* **Task item**:
Please output exactly the lines of the material from the first through the line containing "P5: pattern etch", and nothing more.

* **Material provided**:
'''

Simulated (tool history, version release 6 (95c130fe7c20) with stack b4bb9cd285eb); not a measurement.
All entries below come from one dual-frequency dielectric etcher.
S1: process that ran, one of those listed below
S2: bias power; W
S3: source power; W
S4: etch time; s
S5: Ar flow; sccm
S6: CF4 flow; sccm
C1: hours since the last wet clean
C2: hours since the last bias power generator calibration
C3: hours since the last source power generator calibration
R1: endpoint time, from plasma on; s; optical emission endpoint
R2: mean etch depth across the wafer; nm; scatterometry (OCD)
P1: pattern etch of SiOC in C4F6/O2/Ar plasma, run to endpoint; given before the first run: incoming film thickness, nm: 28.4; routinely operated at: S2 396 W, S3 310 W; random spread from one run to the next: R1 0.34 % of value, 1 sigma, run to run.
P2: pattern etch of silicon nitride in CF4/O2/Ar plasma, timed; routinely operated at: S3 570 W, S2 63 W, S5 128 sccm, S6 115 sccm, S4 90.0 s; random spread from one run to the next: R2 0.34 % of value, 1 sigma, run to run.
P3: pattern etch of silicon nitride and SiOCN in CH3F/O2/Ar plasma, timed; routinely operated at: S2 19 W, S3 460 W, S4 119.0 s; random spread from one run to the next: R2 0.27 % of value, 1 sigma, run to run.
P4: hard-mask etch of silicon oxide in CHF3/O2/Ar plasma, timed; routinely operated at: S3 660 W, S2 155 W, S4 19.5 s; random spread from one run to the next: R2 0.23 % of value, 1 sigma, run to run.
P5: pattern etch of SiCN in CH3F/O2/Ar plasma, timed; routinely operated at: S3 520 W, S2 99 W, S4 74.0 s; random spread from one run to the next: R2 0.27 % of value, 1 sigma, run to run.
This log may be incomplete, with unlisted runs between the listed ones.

'''

* **Exercise solution**:
Simulated (tool history, version release 6 (95c130fe7c20) with stack b4bb9cd285eb); not a measurement.
All entries below come from one dual-frequency dielectric etcher.
S1: process that ran, one of those listed below
S2: bias power; W
S3: source power; W
S4: etch time; s
S5: Ar flow; sccm
S6: CF4 flow; sccm
C1: hours since the last wet clean
C2: hours since the last bias power generator calibration
C3: hours since the last source power generator calibration
R1: endpoint time, from plasma on; s; optical emission endpoint
R2: mean etch depth across the wafer; nm; scatterometry (OCD)
P1: pattern etch of SiOC in C4F6/O2/Ar plasma, run to endpoint; given before the first run: incoming film thickness, nm: 28.4; routinely operated at: S2 396 W, S3 310 W; random spread from one run to the next: R1 0.34 % of value, 1 sigma, run to run.
P2: pattern etch of silicon nitride in CF4/O2/Ar plasma, timed; routinely operated at: S3 570 W, S2 63 W, S5 128 sccm, S6 115 sccm, S4 90.0 s; random spread from one run to the next: R2 0.34 % of value, 1 sigma, run to run.
P3: pattern etch of silicon nitride and SiOCN in CH3F/O2/Ar plasma, timed; routinely operated at: S2 19 W, S3 460 W, S4 119.0 s; random spread from one run to the next: R2 0.27 % of value, 1 sigma, run to run.
P4: hard-mask etch of silicon oxide in CHF3/O2/Ar plasma, timed; routinely operated at: S3 660 W, S2 155 W, S4 19.5 s; random spread from one run to the next: R2 0.23 % of value, 1 sigma, run to run.
P5: pattern etch of SiCN in CH3F/O2/Ar plasma, timed; routinely operated at: S3 520 W, S2 99 W, S4 74.0 s; random spread from one run to the next: R2 0.27 % of value, 1 sigma, run to run.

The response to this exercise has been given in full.